The whole listing must be printed again without any alteration.

::::
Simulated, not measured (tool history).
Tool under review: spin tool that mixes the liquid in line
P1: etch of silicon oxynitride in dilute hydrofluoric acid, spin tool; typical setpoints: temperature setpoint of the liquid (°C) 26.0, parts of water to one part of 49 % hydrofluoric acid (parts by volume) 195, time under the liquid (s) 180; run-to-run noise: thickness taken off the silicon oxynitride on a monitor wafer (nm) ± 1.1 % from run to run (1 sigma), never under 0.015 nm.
::::

### Task output
Simulated, not measured (tool history).
Tool under review: spin tool that mixes the liquid in line
P1: etch of silicon oxynitride in dilute hydrofluoric acid, spin tool; typical setpoints: temperature setpoint of the liquid (°C) 26.0, parts of water to one part of 49 % hydrofluoric acid (parts by volume) 195, time under the liquid (s) 180; run-to-run noise: thickness taken off the silicon oxynitride on a monitor wafer (nm) ± 1.1 % from run to run (1 sigma), never under 0.015 nm.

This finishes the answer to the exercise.